Data extracts ▸
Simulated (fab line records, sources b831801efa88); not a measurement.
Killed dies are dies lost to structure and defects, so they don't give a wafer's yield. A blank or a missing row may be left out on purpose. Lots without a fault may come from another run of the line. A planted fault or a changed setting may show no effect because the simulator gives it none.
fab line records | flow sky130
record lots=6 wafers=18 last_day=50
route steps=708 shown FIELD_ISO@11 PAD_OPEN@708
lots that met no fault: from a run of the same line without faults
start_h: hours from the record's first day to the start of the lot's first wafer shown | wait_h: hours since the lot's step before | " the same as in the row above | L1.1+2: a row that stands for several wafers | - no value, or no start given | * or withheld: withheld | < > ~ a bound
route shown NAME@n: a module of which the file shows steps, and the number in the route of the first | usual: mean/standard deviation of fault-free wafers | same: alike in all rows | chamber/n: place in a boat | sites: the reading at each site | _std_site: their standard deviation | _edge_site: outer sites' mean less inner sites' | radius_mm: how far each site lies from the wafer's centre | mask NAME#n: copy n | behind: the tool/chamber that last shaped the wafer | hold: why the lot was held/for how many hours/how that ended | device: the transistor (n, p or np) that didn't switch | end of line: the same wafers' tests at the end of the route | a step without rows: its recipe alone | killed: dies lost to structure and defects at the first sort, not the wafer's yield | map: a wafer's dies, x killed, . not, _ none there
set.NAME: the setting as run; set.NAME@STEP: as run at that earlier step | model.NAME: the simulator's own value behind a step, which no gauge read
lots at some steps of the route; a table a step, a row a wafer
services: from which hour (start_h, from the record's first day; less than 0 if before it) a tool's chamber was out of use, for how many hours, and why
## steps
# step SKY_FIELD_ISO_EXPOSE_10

Exercise ▸
Reproduce the listing in full, exactly, so that no line is missing.

Response box ▸
Simulated (fab line records, sources b831801efa88); not a measurement.
Killed dies are dies lost to structure and defects, so they don't give a wafer's yield. A blank or a missing row may be left out on purpose. Lots without a fault may come from another run of the line. A planted fault or a changed setting may show no effect because the simulator gives it none.
fab line records | flow sky130
record lots=6 wafers=18 last_day=50
route steps=708 shown FIELD_ISO@11 PAD_OPEN@708
lots that met no fault: from a run of the same line without faults
start_h: hours from the record's first day to the start of the lot's first wafer shown | wait_h: hours since the lot's step before | " the same as in the row above | L1.1+2: a row that stands for several wafers | - no value, or no start given | * or withheld: withheld | < > ~ a bound
route shown NAME@n: a module of which the file shows steps, and the number in the route of the first | usual: mean/standard deviation of fault-free wafers | same: alike in all rows | chamber/n: place in a boat | sites: the reading at each site | _std_site: their standard deviation | _edge_site: outer sites' mean less inner sites' | radius_mm: how far each site lies from the wafer's centre | mask NAME#n: copy n | behind: the tool/chamber that last shaped the wafer | hold: why the lot was held/for how many hours/how that ended | device: the transistor (n, p or np) that didn't switch | end of line: the same wafers' tests at the end of the route | a step without rows: its recipe alone | killed: dies lost to structure and defects at the first sort, not the wafer's yield | map: a wafer's dies, x killed, . not, _ none there
set.NAME: the setting as run; set.NAME@STEP: as run at that earlier step | model.NAME: the simulator's own value behind a step, which no gauge read
lots at some steps of the route; a table a step, a row a wafer
services: from which hour (start_h, from the record's first day; less than 0 if before it) a tool's chamber was out of use, for how many hours, and why
## steps
# step SKY_FIELD_ISO_EXPOSE_10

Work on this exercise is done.